=== Given information ===
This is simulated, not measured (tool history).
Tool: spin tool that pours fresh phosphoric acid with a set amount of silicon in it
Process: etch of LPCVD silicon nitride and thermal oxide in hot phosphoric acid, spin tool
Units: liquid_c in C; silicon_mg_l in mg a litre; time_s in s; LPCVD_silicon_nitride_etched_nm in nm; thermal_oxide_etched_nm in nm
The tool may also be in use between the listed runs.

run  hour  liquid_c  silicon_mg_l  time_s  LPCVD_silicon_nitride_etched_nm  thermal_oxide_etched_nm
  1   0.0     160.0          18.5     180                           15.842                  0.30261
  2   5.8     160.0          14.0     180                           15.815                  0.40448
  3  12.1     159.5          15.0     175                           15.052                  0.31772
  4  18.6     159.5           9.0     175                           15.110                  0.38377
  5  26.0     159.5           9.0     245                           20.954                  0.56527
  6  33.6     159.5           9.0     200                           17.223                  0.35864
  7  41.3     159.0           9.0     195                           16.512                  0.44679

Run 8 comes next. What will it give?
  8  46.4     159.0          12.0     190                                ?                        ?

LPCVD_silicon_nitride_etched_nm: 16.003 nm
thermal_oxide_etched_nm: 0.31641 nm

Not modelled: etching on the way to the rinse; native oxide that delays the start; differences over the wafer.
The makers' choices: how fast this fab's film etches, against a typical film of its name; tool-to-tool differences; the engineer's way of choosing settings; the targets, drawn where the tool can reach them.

=== Task item ===
Only the lines above, from the first through the one holding "The tool may", are to be output, and they must be copied exactly.

=== Reply ===
This is simulated, not measured (tool history).
Tool: spin tool that pours fresh phosphoric acid with a set amount of silicon in it
Process: etch of LPCVD silicon nitride and thermal oxide in hot phosphoric acid, spin tool
Units: liquid_c in C; silicon_mg_l in mg a litre; time_s in s; LPCVD_silicon_nitride_etched_nm in nm; thermal_oxide_etched_nm in nm
The tool may also be in use between the listed runs.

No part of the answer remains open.